Exercise: From the first line to the last, print the records exactly.

┌──
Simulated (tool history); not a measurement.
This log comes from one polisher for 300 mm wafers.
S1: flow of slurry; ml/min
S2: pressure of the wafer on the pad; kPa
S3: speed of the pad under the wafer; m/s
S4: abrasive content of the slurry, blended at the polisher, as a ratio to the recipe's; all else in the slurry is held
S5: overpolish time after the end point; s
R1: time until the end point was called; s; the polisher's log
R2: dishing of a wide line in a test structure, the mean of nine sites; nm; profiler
└──

Answer space:
Simulated (tool history); not a measurement.
This log comes from one polisher for 300 mm wafers.
S1: flow of slurry; ml/min
S2: pressure of the wafer on the pad; kPa
S3: speed of the pad under the wafer; m/s
S4: abrasive content of the slurry, blended at the polisher, as a ratio to the recipe's; all else in the slurry is held
S5: overpolish time after the end point; s
R1: time until the end point was called; s; the polisher's log
R2: dishing of a wide line in a test structure, the mean of nine sites; nm; profiler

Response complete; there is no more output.